§ **RECORDS SHOWN**:
--------
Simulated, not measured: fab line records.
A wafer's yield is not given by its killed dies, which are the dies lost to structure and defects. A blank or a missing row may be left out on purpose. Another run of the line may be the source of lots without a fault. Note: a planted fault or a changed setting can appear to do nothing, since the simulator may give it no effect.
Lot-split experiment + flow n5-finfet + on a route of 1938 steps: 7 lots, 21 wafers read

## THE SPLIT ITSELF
--------

§ **WORK REQUEST**:
Copy the records exactly.

§ **RESPONSE**:
Simulated, not measured: fab line records.
A wafer's yield is not given by its killed dies, which are the dies lost to structure and defects. A blank or a missing row may be left out on purpose. Another run of the line may be the source of lots without a fault. Note: a planted fault or a changed setting can appear to do nothing, since the simulator may give it no effect.
Lot-split experiment + flow n5-finfet + on a route of 1938 steps: 7 lots, 21 wafers read

## THE SPLIT ITSELF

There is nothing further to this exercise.